§ Assignment
From first entry to last, give the listing again verbatim.

§ Record excerpts
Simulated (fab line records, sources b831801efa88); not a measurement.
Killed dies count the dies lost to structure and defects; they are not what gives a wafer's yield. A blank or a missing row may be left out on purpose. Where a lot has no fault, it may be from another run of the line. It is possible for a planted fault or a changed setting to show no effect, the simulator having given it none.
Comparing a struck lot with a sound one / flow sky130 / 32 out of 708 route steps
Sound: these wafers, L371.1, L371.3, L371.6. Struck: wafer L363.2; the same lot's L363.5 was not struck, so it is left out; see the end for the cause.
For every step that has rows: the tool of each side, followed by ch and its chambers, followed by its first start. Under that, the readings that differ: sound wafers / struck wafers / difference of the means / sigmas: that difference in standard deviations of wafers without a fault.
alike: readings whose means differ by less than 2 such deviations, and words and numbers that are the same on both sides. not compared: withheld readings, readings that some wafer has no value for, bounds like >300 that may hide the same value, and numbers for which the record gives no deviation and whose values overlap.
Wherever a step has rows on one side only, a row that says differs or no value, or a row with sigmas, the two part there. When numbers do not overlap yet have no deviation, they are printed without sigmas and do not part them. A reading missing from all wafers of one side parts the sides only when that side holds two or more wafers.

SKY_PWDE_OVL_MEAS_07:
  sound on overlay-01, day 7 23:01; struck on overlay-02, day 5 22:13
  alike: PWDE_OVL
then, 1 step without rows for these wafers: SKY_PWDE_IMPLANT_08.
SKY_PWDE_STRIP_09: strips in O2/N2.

§ Result
Simulated (fab line records, sources b831801efa88); not a measurement.
Killed dies count the dies lost to structure and defects; they are not what gives a wafer's yield. A blank or a missing row may be left out on purpose. Where a lot has no fault, it may be from another run of the line. It is possible for a planted fault or a changed setting to show no effect, the simulator having given it none.
Comparing a struck lot with a sound one / flow sky130 / 32 out of 708 route steps
Sound: these wafers, L371.1, L371.3, L371.6. Struck: wafer L363.2; the same lot's L363.5 was not struck, so it is left out; see the end for the cause.
For every step that has rows: the tool of each side, followed by ch and its chambers, followed by its first start. Under that, the readings that differ: sound wafers / struck wafers / difference of the means / sigmas: that difference in standard deviations of wafers without a fault.
alike: readings whose means differ by less than 2 such deviations, and words and numbers that are the same on both sides. not compared: withheld readings, readings that some wafer has no value for, bounds like >300 that may hide the same value, and numbers for which the record gives no deviation and whose values overlap.
Wherever a step has rows on one side only, a row that says differs or no value, or a row with sigmas, the two part there. When numbers do not overlap yet have no deviation, they are printed without sigmas and do not part them. A reading missing from all wafers of one side parts the sides only when that side holds two or more wafers.

SKY_PWDE_OVL_MEAS_07:
  sound on overlay-01, day 7 23:01; struck on overlay-02, day 5 22:13
  alike: PWDE_OVL
then, 1 step without rows for these wafers: SKY_PWDE_IMPLANT_08.
SKY_PWDE_STRIP_09: strips in O2/N2.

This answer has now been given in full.